+++

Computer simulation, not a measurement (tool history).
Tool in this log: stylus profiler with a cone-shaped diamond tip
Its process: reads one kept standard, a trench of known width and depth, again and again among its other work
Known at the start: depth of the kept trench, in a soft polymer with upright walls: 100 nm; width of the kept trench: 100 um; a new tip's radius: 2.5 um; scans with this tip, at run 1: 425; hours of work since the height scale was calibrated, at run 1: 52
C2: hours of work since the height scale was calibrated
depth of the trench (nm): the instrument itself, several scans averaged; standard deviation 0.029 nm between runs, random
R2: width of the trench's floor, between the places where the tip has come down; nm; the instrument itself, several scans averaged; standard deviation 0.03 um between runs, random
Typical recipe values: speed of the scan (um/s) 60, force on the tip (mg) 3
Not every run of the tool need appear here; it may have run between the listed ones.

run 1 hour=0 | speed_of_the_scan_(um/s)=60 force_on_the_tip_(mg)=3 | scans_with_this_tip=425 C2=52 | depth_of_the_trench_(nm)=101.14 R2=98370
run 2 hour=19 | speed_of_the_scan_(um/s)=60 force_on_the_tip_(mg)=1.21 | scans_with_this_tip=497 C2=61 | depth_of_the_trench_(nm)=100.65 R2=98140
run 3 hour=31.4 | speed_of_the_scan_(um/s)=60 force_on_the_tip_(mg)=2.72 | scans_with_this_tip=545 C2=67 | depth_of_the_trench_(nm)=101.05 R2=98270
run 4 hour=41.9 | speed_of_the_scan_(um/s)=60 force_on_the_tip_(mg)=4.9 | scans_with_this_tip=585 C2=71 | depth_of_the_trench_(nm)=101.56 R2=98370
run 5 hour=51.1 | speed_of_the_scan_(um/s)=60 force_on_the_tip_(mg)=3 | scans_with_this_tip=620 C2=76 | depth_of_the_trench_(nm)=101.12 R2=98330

+++

* Task item
Every line above from the line with "R2: width of" to the line with "Not every run" is wanted, ends included; write them out exactly and add no other line.

* Task output
R2: width of the trench's floor, between the places where the tip has come down; nm; the instrument itself, several scans averaged; standard deviation 0.03 um between runs, random
Typical recipe values: speed of the scan (um/s) 60, force on the tip (mg) 3
Not every run of the tool need appear here; it may have run between the listed ones.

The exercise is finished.